◆ Supplied entries
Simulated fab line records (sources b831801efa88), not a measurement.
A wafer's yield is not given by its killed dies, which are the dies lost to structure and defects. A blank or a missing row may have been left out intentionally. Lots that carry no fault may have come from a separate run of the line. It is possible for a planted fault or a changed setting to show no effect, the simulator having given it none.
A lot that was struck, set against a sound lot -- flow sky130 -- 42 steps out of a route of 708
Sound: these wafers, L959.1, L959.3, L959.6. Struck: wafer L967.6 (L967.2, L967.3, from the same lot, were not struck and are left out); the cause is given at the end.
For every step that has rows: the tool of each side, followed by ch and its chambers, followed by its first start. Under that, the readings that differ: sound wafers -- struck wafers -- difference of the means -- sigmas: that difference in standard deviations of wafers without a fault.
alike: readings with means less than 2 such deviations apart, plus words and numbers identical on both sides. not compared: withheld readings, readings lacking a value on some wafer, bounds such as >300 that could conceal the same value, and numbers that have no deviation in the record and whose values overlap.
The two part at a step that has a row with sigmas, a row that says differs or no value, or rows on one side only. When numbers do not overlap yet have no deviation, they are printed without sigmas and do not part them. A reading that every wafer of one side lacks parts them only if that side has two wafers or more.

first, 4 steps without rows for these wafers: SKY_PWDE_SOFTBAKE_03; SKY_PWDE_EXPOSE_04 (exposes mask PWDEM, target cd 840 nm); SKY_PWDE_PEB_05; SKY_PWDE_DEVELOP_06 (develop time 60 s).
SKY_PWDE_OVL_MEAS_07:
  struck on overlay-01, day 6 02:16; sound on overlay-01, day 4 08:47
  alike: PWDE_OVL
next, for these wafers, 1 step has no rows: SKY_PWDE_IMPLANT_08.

◆ Work instruction
Would you repeat each of the records above exactly?

◆ Expected answer
Simulated fab line records (sources b831801efa88), not a measurement.
A wafer's yield is not given by its killed dies, which are the dies lost to structure and defects. A blank or a missing row may have been left out intentionally. Lots that carry no fault may have come from a separate run of the line. It is possible for a planted fault or a changed setting to show no effect, the simulator having given it none.
A lot that was struck, set against a sound lot -- flow sky130 -- 42 steps out of a route of 708
Sound: these wafers, L959.1, L959.3, L959.6. Struck: wafer L967.6 (L967.2, L967.3, from the same lot, were not struck and are left out); the cause is given at the end.
For every step that has rows: the tool of each side, followed by ch and its chambers, followed by its first start. Under that, the readings that differ: sound wafers -- struck wafers -- difference of the means -- sigmas: that difference in standard deviations of wafers without a fault.
alike: readings with means less than 2 such deviations apart, plus words and numbers identical on both sides. not compared: withheld readings, readings lacking a value on some wafer, bounds such as >300 that could conceal the same value, and numbers that have no deviation in the record and whose values overlap.
The two part at a step that has a row with sigmas, a row that says differs or no value, or rows on one side only. When numbers do not overlap yet have no deviation, they are printed without sigmas and do not part them. A reading that every wafer of one side lacks parts them only if that side has two wafers or more.

first, 4 steps without rows for these wafers: SKY_PWDE_SOFTBAKE_03; SKY_PWDE_EXPOSE_04 (exposes mask PWDEM, target cd 840 nm); SKY_PWDE_PEB_05; SKY_PWDE_DEVELOP_06 (develop time 60 s).
SKY_PWDE_OVL_MEAS_07:
  struck on overlay-01, day 6 02:16; sound on overlay-01, day 4 08:47
  alike: PWDE_OVL
next, for these wafers, 1 step has no rows: SKY_PWDE_IMPLANT_08.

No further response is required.